Provided records:
******

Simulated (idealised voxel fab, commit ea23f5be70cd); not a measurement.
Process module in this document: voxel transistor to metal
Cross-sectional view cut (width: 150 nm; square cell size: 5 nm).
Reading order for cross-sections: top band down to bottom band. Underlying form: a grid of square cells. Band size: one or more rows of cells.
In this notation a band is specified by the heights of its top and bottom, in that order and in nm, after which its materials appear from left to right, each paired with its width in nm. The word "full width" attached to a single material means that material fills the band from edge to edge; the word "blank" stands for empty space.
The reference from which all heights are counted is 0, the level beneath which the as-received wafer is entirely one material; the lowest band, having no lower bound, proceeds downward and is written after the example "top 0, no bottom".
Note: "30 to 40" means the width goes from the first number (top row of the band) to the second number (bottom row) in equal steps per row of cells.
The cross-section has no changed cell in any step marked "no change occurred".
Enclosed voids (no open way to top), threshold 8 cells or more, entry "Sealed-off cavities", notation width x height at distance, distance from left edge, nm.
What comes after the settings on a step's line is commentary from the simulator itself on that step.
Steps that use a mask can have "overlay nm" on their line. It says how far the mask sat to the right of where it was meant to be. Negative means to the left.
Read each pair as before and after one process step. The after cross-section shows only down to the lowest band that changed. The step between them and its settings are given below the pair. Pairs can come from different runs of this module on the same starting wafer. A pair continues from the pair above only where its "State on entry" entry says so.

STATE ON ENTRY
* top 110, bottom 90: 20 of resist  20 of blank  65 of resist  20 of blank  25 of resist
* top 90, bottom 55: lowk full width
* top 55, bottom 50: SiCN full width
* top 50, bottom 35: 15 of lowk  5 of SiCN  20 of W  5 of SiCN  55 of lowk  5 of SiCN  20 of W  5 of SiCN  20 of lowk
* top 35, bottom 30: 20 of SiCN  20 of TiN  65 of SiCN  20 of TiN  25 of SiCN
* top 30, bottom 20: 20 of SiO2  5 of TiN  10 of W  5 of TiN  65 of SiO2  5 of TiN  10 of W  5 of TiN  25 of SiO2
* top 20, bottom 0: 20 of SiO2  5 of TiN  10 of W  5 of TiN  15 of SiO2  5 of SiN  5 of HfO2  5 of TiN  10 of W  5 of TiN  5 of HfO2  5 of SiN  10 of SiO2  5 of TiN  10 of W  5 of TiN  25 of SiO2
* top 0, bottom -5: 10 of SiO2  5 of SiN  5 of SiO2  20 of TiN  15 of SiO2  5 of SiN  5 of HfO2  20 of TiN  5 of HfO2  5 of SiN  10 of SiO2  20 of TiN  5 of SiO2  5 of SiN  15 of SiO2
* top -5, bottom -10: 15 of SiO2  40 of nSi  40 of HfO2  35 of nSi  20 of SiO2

******

Requirement: Retype, in the same exact form, the lines of the material above from the line holding "25 of resist" through the line holding "SiCN full width".

Result:
* top 110, bottom 90: 20 of resist  20 of blank  65 of resist  20 of blank  25 of resist
* top 90, bottom 55: lowk full width
* top 55, bottom 50: SiCN full width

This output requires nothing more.